BEGIN

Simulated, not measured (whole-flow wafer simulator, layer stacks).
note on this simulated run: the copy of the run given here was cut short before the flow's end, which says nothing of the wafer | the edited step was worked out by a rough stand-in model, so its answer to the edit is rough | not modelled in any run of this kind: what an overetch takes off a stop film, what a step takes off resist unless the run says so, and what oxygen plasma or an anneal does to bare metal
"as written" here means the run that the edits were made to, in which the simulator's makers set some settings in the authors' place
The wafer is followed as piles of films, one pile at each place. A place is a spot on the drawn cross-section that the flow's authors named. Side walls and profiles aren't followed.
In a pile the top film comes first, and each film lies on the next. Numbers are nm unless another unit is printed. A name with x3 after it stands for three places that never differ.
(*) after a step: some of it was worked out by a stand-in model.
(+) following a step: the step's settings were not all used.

END

- _ASSIGNMENT_: The response must hold only the lines above from the line with "the authors' place" through the line with "(*) after a", each copied exactly, both ends kept.

- _EXERCISE OUTPUT_:
"as written" here means the run that the edits were made to, in which the simulator's makers set some settings in the authors' place
The wafer is followed as piles of films, one pile at each place. A place is a spot on the drawn cross-section that the flow's authors named. Side walls and profiles aren't followed.
In a pile the top film comes first, and each film lies on the next. Numbers are nm unless another unit is printed. A name with x3 after it stands for three places that never differ.
(*) after a step: some of it was worked out by a stand-in model.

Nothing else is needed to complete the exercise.